> _Work task_
Transcribe the data below verbatim from the line with "L642;day 18 15:18;filmMetro-02;447 446 443" to the line with "The record holds no process". Include both of those lines.

> _Listed records_
§

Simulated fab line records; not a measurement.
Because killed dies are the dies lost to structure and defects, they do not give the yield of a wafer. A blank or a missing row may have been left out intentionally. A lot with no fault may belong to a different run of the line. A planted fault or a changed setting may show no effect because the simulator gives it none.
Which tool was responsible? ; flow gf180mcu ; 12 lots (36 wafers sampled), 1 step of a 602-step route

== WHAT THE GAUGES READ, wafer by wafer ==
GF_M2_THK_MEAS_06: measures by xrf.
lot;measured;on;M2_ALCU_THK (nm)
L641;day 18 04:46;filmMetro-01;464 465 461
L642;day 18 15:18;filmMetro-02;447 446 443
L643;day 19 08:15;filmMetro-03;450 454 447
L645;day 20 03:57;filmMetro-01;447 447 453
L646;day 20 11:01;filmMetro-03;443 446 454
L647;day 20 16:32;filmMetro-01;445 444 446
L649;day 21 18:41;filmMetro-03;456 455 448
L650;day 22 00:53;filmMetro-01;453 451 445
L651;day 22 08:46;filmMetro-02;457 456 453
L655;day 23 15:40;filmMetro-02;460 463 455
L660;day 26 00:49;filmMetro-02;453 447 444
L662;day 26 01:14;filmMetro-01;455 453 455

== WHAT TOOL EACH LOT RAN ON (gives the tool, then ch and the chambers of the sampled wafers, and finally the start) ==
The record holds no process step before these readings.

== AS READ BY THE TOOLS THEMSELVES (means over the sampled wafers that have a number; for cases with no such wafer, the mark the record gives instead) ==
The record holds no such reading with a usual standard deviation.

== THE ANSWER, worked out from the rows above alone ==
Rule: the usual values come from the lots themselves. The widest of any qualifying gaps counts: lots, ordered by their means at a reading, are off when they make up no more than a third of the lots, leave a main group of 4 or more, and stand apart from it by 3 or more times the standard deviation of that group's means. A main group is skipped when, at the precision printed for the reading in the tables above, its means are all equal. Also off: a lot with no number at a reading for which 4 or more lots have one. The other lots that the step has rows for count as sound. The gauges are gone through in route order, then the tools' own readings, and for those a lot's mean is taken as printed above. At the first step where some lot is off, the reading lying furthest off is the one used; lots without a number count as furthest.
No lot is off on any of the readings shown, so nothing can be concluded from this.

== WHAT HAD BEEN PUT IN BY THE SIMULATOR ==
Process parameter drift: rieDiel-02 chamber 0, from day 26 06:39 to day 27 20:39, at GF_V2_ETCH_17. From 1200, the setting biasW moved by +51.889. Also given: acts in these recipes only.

§

> _Exercise result_
L642;day 18 15:18;filmMetro-02;447 446 443
L643;day 19 08:15;filmMetro-03;450 454 447
L645;day 20 03:57;filmMetro-01;447 447 453
L646;day 20 11:01;filmMetro-03;443 446 454
L647;day 20 16:32;filmMetro-01;445 444 446
L649;day 21 18:41;filmMetro-03;456 455 448
L650;day 22 00:53;filmMetro-01;453 451 445
L651;day 22 08:46;filmMetro-02;457 456 453
L655;day 23 15:40;filmMetro-02;460 463 455
L660;day 26 00:49;filmMetro-02;453 447 444
L662;day 26 01:14;filmMetro-01;455 453 455

== WHAT TOOL EACH LOT RAN ON (gives the tool, then ch and the chambers of the sampled wafers, and finally the start) ==
The record holds no process step before these readings.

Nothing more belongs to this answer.